### Given information
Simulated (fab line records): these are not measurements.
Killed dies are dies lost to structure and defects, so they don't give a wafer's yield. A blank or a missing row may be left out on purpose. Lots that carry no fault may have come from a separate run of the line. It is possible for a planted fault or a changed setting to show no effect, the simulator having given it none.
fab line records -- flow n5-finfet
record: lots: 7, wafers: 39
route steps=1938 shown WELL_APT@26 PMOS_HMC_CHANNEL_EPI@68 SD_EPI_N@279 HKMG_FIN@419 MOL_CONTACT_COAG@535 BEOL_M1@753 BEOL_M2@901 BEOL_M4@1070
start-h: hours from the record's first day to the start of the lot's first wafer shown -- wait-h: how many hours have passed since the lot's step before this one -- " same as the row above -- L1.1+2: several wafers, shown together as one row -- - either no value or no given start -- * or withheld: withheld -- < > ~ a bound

### Requirement
Output all records exactly, with nothing added or dropped.

### Written solution
Simulated (fab line records): these are not measurements.
Killed dies are dies lost to structure and defects, so they don't give a wafer's yield. A blank or a missing row may be left out on purpose. Lots that carry no fault may have come from a separate run of the line. It is possible for a planted fault or a changed setting to show no effect, the simulator having given it none.
fab line records -- flow n5-finfet
record: lots: 7, wafers: 39
route steps=1938 shown WELL_APT@26 PMOS_HMC_CHANNEL_EPI@68 SD_EPI_N@279 HKMG_FIN@419 MOL_CONTACT_COAG@535 BEOL_M1@753 BEOL_M2@901 BEOL_M4@1070
start-h: hours from the record's first day to the start of the lot's first wafer shown -- wait-h: how many hours have passed since the lot's step before this one -- " same as the row above -- L1.1+2: several wafers, shown together as one row -- - either no value or no given start -- * or withheld: withheld -- < > ~ a bound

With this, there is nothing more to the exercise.